☆ ☆ ☆

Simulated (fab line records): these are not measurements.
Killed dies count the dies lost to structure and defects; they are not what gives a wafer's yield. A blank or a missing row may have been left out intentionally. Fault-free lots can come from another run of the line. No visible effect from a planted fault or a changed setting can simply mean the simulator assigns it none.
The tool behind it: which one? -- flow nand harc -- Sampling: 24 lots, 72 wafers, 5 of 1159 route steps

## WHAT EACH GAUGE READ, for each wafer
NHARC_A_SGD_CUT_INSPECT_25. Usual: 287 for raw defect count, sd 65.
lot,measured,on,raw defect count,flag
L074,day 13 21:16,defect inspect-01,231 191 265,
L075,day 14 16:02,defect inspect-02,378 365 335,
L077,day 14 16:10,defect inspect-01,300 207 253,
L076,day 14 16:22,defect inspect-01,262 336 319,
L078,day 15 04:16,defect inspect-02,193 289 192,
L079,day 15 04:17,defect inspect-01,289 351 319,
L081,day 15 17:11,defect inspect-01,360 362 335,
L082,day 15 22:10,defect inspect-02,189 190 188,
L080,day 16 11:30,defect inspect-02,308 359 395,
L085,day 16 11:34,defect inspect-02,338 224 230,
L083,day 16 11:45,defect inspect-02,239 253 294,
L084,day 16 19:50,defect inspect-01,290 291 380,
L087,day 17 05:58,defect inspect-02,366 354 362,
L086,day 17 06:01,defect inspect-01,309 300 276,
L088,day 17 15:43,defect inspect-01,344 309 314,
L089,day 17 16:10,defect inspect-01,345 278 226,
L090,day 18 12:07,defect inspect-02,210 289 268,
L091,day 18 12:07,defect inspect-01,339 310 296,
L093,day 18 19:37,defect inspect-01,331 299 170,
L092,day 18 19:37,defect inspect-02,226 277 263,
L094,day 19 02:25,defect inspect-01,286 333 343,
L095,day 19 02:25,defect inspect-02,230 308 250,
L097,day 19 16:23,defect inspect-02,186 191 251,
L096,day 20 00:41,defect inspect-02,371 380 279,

☆ ☆ ☆

→ Assigned task: In the reply, include exactly the lines from the beginning of the entries above through the line holding "Killed dies count", and nothing besides.

→ Worked solution:
Simulated (fab line records): these are not measurements.
Killed dies count the dies lost to structure and defects; they are not what gives a wafer's yield. A blank or a missing row may have been left out intentionally. Fault-free lots can come from another run of the line. No visible effect from a planted fault or a changed setting can simply mean the simulator assigns it none.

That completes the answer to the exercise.